Action item ▸ Transcribe the listing below only from the line with "which wafers of" up to and including the line with "read on which".

Records supplied ▸
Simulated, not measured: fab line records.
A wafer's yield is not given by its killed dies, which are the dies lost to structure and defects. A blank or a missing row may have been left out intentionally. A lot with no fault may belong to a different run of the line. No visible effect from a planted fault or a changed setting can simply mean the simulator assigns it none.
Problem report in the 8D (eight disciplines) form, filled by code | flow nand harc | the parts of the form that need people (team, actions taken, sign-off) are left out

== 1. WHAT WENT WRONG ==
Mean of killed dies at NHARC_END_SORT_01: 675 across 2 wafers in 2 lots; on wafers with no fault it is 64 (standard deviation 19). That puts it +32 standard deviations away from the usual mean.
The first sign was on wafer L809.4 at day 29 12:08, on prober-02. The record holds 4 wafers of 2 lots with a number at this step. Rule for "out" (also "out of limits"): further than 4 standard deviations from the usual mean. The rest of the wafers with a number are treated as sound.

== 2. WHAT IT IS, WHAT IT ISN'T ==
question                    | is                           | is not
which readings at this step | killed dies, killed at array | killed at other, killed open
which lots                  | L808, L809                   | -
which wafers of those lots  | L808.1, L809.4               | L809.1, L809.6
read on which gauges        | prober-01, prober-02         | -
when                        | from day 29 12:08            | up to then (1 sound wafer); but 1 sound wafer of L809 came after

Reply ▸
which wafers of those lots  | L808.1, L809.4               | L809.1, L809.6
read on which gauges        | prober-01, prober-02         | -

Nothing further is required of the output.